### WORK ORDER
From the first line of the records below through the line containing "the authors' place", copy everything exactly and nothing more.

### DATA EXTRACTS
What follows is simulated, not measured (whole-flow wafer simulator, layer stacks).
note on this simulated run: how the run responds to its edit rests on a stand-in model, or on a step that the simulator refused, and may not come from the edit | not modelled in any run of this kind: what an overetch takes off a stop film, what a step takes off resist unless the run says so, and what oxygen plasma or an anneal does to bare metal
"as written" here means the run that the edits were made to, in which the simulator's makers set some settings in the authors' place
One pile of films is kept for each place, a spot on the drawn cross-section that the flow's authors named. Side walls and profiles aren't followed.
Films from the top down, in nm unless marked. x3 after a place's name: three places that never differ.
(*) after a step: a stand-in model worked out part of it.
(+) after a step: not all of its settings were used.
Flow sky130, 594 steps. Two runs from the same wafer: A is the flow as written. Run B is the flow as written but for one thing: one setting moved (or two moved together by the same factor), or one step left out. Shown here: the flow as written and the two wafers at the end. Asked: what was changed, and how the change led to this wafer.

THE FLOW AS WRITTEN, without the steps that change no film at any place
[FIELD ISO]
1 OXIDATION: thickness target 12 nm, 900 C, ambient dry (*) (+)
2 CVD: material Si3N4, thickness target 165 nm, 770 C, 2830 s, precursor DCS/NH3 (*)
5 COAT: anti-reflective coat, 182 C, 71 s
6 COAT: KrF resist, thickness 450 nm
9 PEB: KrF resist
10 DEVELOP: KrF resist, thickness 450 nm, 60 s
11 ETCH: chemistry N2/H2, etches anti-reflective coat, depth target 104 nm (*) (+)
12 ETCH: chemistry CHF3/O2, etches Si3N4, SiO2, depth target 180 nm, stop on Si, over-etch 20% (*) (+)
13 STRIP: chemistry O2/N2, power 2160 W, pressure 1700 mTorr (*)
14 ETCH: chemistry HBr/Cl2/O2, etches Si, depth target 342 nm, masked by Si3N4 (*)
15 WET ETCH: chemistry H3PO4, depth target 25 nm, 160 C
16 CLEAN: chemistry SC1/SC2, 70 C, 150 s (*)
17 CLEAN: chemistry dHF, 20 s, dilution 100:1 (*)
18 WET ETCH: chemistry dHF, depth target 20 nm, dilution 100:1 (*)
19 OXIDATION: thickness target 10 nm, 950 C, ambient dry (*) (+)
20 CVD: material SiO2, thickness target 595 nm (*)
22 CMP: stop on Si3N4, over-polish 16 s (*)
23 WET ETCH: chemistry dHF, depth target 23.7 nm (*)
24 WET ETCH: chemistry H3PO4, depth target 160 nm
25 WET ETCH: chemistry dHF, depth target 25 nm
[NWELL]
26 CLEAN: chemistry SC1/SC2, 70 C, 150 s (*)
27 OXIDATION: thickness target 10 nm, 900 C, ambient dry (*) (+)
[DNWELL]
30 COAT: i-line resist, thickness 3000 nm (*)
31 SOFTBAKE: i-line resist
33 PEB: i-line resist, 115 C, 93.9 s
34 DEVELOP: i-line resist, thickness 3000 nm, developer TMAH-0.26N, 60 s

### RESPONSE
What follows is simulated, not measured (whole-flow wafer simulator, layer stacks).
note on this simulated run: how the run responds to its edit rests on a stand-in model, or on a step that the simulator refused, and may not come from the edit | not modelled in any run of this kind: what an overetch takes off a stop film, what a step takes off resist unless the run says so, and what oxygen plasma or an anneal does to bare metal
"as written" here means the run that the edits were made to, in which the simulator's makers set some settings in the authors' place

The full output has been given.